• _Raw data_:
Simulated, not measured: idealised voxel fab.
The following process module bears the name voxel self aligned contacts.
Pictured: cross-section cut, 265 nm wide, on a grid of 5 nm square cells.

• _Work item_: Without any change, write the listing out again.

• _Task result_:
Simulated, not measured: idealised voxel fab.
The following process module bears the name voxel self aligned contacts.
Pictured: cross-section cut, 265 nm wide, on a grid of 5 nm square cells.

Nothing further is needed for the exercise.